A word-for-word restatement of the full listing is required.

Excerpted data Start Marker
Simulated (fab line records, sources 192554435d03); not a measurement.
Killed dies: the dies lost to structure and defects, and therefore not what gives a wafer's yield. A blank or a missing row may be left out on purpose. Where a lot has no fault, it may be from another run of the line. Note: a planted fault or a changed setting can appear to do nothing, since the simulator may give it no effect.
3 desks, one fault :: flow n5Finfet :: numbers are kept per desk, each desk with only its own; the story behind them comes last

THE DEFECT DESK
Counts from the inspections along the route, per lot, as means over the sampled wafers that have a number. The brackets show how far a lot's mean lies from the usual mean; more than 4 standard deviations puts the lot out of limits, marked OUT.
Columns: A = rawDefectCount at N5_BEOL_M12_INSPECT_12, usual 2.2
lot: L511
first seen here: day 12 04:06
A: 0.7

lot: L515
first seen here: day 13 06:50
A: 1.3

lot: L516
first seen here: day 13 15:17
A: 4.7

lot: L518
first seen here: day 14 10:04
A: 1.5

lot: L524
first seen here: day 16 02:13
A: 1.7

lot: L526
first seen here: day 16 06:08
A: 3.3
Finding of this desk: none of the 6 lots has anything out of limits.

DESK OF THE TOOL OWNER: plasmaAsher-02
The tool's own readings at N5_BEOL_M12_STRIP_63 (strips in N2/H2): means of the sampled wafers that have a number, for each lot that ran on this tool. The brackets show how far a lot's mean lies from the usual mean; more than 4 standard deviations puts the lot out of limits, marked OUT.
Excerpted data End Marker

## [Written answer]
Simulated (fab line records, sources 192554435d03); not a measurement.
Killed dies: the dies lost to structure and defects, and therefore not what gives a wafer's yield. A blank or a missing row may be left out on purpose. Where a lot has no fault, it may be from another run of the line. Note: a planted fault or a changed setting can appear to do nothing, since the simulator may give it no effect.
3 desks, one fault :: flow n5Finfet :: numbers are kept per desk, each desk with only its own; the story behind them comes last

THE DEFECT DESK
Counts from the inspections along the route, per lot, as means over the sampled wafers that have a number. The brackets show how far a lot's mean lies from the usual mean; more than 4 standard deviations puts the lot out of limits, marked OUT.
Columns: A = rawDefectCount at N5_BEOL_M12_INSPECT_12, usual 2.2
lot: L511
first seen here: day 12 04:06
A: 0.7

lot: L515
first seen here: day 13 06:50
A: 1.3

lot: L516
first seen here: day 13 15:17
A: 4.7

lot: L518
first seen here: day 14 10:04
A: 1.5

lot: L524
first seen here: day 16 02:13
A: 1.7

lot: L526
first seen here: day 16 06:08
A: 3.3
Finding of this desk: none of the 6 lots has anything out of limits.

DESK OF THE TOOL OWNER: plasmaAsher-02
The tool's own readings at N5_BEOL_M12_STRIP_63 (strips in N2/H2): means of the sampled wafers that have a number, for each lot that ran on this tool. The brackets show how far a lot's mean lies from the usual mean; more than 4 standard deviations puts the lot out of limits, marked OUT.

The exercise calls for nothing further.